= WORK ORDER =
Repeat each line of the listing exactly as written.

= GIVEN ENTRIES =
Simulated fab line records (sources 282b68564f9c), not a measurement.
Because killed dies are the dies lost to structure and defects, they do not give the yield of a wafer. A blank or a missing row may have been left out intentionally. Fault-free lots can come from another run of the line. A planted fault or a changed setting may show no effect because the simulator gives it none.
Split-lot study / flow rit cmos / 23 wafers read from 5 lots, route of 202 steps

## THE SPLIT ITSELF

= EXERCISE OUTPUT =
Simulated fab line records (sources 282b68564f9c), not a measurement.
Because killed dies are the dies lost to structure and defects, they do not give the yield of a wafer. A blank or a missing row may have been left out intentionally. Fault-free lots can come from another run of the line. A planted fault or a changed setting may show no effect because the simulator gives it none.
Split-lot study / flow rit cmos / 23 wafers read from 5 lots, route of 202 steps

## THE SPLIT ITSELF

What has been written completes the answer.